** WORK ITEM **
Return every line from the one with "L249.5,defect_inspect-02,-,182.36,0.0,297" through the one with "L251.1,defect_inspect-02,-,208.26,0.0,237", inclusive, exactly as it appears below.

** DATASET **
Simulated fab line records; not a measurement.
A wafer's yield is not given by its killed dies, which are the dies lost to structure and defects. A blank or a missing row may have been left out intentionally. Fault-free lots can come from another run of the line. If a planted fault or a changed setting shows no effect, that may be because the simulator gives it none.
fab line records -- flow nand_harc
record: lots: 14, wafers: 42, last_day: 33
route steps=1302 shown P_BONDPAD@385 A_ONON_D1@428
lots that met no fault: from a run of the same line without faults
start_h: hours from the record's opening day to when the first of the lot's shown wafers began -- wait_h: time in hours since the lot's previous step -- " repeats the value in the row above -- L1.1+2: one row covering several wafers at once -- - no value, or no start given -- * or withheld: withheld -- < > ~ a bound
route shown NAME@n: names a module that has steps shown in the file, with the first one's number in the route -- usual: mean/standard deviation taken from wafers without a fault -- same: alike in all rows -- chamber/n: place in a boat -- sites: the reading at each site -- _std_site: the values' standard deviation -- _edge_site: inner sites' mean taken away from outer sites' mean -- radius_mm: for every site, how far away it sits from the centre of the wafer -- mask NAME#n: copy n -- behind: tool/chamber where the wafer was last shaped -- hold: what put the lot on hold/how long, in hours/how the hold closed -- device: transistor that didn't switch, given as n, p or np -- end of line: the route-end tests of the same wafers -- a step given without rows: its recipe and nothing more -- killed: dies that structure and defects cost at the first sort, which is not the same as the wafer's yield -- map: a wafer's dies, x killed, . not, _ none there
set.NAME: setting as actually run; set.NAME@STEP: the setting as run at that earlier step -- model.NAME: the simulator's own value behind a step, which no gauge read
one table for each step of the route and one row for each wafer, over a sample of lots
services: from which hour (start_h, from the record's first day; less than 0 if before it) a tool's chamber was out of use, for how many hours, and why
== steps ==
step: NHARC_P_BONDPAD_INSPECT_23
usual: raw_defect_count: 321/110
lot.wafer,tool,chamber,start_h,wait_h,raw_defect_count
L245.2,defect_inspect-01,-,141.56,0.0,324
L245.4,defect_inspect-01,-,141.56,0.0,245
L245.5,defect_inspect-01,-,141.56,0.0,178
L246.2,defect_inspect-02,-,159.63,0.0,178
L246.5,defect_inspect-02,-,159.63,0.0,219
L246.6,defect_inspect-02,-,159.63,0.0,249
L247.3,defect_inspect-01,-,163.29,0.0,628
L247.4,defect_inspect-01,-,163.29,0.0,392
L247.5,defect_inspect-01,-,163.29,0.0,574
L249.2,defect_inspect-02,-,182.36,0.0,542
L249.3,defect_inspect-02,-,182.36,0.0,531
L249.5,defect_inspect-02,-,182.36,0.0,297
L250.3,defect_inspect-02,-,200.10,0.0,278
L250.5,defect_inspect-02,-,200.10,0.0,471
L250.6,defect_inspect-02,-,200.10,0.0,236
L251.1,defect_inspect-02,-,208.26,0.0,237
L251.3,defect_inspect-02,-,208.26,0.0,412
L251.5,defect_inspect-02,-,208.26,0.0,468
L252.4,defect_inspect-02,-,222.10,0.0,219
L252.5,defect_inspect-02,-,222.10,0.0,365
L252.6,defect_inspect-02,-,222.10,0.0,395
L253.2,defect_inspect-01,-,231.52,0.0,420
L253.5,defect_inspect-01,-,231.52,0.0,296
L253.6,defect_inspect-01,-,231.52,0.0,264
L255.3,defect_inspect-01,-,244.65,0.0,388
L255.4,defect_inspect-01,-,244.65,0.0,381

** WRITTEN REPLY **
L249.5,defect_inspect-02,-,182.36,0.0,297
L250.3,defect_inspect-02,-,200.10,0.0,278
L250.5,defect_inspect-02,-,200.10,0.0,471
L250.6,defect_inspect-02,-,200.10,0.0,236
L251.1,defect_inspect-02,-,208.26,0.0,237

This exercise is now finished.